Assignment: Repeat the listing in full, word for word.

※

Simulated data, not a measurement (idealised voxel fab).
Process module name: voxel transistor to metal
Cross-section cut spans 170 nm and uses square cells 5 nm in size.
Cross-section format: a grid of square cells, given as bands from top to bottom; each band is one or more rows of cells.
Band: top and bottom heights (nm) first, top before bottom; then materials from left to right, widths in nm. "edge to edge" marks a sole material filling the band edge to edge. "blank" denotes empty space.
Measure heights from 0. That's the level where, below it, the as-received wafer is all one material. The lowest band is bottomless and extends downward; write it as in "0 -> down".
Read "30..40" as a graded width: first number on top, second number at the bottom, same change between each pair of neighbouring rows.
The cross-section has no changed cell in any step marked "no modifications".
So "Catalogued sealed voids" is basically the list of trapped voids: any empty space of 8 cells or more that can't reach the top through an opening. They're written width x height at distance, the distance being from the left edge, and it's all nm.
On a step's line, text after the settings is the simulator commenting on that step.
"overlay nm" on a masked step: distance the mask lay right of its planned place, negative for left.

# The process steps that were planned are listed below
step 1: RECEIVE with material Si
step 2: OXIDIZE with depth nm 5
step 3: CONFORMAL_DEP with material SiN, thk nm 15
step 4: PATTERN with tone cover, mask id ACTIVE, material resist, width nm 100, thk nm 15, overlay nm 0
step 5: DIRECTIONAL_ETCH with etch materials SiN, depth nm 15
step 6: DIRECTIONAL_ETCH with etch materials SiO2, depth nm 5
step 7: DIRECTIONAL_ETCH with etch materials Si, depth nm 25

※

Task answer:
Simulated data, not a measurement (idealised voxel fab).
Process module name: voxel transistor to metal
Cross-section cut spans 170 nm and uses square cells 5 nm in size.
Cross-section format: a grid of square cells, given as bands from top to bottom; each band is one or more rows of cells.
Band: top and bottom heights (nm) first, top before bottom; then materials from left to right, widths in nm. "edge to edge" marks a sole material filling the band edge to edge. "blank" denotes empty space.
Measure heights from 0. That's the level where, below it, the as-received wafer is all one material. The lowest band is bottomless and extends downward; write it as in "0 -> down".
Read "30..40" as a graded width: first number on top, second number at the bottom, same change between each pair of neighbouring rows.
The cross-section has no changed cell in any step marked "no modifications".
So "Catalogued sealed voids" is basically the list of trapped voids: any empty space of 8 cells or more that can't reach the top through an opening. They're written width x height at distance, the distance being from the left edge, and it's all nm.
On a step's line, text after the settings is the simulator commenting on that step.
"overlay nm" on a masked step: distance the mask lay right of its planned place, negative for left.

# The process steps that were planned are listed below
step 1: RECEIVE with material Si
step 2: OXIDIZE with depth nm 5
step 3: CONFORMAL_DEP with material SiN, thk nm 15
step 4: PATTERN with tone cover, mask id ACTIVE, material resist, width nm 100, thk nm 15, overlay nm 0
step 5: DIRECTIONAL_ETCH with etch materials SiN, depth nm 15
step 6: DIRECTIONAL_ETCH with etch materials SiO2, depth nm 5
step 7: DIRECTIONAL_ETCH with etch materials Si, depth nm 25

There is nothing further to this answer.